Segment Start: DATA TO EXAMINE

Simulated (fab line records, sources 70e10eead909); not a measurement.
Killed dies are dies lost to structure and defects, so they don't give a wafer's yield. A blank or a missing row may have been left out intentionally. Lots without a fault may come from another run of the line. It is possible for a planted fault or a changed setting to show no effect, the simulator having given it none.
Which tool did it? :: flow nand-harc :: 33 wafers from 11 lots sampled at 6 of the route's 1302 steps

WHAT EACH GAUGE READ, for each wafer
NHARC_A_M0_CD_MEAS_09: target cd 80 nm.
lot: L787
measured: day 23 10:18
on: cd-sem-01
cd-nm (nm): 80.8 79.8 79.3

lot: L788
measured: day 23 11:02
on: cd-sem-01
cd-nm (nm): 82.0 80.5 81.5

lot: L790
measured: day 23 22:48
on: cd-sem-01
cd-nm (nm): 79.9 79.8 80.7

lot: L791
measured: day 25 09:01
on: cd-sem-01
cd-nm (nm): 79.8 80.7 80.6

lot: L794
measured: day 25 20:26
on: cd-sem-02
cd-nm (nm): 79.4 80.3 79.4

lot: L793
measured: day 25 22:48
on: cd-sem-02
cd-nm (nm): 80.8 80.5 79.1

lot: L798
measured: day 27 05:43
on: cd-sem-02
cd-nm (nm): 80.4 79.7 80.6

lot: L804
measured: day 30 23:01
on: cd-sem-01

Segment End: DATA TO EXAMINE

** WORK REQUEST **
Please set down the entire listing once more, exactly as it stands.

** EXERCISE ANSWER **
Simulated (fab line records, sources 70e10eead909); not a measurement.
Killed dies are dies lost to structure and defects, so they don't give a wafer's yield. A blank or a missing row may have been left out intentionally. Lots without a fault may come from another run of the line. It is possible for a planted fault or a changed setting to show no effect, the simulator having given it none.
Which tool did it? :: flow nand-harc :: 33 wafers from 11 lots sampled at 6 of the route's 1302 steps

WHAT EACH GAUGE READ, for each wafer
NHARC_A_M0_CD_MEAS_09: target cd 80 nm.
lot: L787
measured: day 23 10:18
on: cd-sem-01
cd-nm (nm): 80.8 79.8 79.3

lot: L788
measured: day 23 11:02
on: cd-sem-01
cd-nm (nm): 82.0 80.5 81.5

lot: L790
measured: day 23 22:48
on: cd-sem-01
cd-nm (nm): 79.9 79.8 80.7

lot: L791
measured: day 25 09:01
on: cd-sem-01
cd-nm (nm): 79.8 80.7 80.6

lot: L794
measured: day 25 20:26
on: cd-sem-02
cd-nm (nm): 79.4 80.3 79.4

lot: L793
measured: day 25 22:48
on: cd-sem-02
cd-nm (nm): 80.8 80.5 79.1

lot: L798
measured: day 27 05:43
on: cd-sem-02
cd-nm (nm): 80.4 79.7 80.6

lot: L804
measured: day 30 23:01
on: cd-sem-01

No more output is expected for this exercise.